▸ Record set
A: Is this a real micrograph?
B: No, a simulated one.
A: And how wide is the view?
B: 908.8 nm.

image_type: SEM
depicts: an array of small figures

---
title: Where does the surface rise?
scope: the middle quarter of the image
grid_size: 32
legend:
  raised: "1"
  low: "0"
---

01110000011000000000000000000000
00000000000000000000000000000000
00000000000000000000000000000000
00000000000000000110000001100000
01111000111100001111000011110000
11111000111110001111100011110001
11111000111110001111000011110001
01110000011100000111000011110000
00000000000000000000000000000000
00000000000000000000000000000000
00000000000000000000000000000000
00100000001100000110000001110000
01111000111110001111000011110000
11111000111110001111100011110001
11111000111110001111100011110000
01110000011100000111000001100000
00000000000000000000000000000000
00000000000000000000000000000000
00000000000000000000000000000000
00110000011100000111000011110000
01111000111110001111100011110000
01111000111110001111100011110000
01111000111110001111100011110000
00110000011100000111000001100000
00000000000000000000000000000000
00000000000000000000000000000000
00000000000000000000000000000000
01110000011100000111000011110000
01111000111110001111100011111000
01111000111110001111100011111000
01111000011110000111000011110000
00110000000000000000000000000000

▸ Action item
Would you print exactly and only the lines of the material above that run from the line with "scope: the middle quarter of the image" through the line with "01110000011100000111000001100000", both included?

▸ Result
scope: the middle quarter of the image
grid_size: 32
legend:
  raised: "1"
  low: "0"
---

01110000011000000000000000000000
00000000000000000000000000000000
00000000000000000000000000000000
00000000000000000110000001100000
01111000111100001111000011110000
11111000111110001111100011110001
11111000111110001111000011110001
01110000011100000111000011110000
00000000000000000000000000000000
00000000000000000000000000000000
00000000000000000000000000000000
00100000001100000110000001110000
01111000111110001111000011110000
11111000111110001111100011110001
11111000111110001111100011110000
01110000011100000111000001100000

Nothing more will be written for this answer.